> REQUIREMENT:
Starting with the line that contains "width nm 15 |" and stopping after the line that contains "width nm 20", return each line below exactly as written, with no others.

(DATA FOR REVIEW)

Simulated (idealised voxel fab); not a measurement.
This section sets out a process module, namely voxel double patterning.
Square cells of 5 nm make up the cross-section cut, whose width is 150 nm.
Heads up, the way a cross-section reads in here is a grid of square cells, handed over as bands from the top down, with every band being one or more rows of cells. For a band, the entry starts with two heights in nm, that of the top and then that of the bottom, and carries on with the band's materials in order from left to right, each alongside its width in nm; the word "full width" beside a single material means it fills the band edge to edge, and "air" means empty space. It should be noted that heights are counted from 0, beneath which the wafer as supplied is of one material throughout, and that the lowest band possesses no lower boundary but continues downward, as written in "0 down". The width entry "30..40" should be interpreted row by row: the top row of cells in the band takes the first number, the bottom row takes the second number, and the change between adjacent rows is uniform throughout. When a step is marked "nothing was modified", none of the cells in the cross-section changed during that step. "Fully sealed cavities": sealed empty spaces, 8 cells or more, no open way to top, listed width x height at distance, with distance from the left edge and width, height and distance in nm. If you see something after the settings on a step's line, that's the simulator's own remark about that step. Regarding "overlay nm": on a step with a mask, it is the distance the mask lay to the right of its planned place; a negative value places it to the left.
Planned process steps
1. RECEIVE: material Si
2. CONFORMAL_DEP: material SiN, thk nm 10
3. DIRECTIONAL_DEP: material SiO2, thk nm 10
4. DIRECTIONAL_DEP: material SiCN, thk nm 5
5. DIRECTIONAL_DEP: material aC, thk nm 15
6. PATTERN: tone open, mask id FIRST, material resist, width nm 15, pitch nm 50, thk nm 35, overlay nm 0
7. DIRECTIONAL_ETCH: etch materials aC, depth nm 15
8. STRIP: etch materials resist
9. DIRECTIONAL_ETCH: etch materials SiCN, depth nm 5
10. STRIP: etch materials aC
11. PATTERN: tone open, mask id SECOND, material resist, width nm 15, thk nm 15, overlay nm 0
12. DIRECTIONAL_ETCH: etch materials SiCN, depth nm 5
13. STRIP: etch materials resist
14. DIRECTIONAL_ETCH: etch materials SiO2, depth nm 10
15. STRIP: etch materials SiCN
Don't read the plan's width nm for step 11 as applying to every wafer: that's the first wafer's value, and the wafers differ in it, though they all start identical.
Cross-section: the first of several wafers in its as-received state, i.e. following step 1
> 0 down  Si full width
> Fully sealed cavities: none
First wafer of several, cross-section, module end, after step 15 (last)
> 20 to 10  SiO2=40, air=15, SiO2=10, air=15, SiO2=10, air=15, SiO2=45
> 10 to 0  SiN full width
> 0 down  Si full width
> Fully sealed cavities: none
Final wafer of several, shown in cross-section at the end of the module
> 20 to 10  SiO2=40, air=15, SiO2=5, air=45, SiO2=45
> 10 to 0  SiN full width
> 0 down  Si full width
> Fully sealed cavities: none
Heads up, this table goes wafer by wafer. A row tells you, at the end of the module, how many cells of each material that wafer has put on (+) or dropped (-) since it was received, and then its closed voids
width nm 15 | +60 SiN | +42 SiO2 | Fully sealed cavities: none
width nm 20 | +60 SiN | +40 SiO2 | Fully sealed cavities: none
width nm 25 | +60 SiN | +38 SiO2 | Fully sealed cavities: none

(End DATA FOR REVIEW)

> PROBLEM SOLUTION:
width nm 15 | +60 SiN | +42 SiO2 | Fully sealed cavities: none
width nm 20 | +60 SiN | +40 SiO2 | Fully sealed cavities: none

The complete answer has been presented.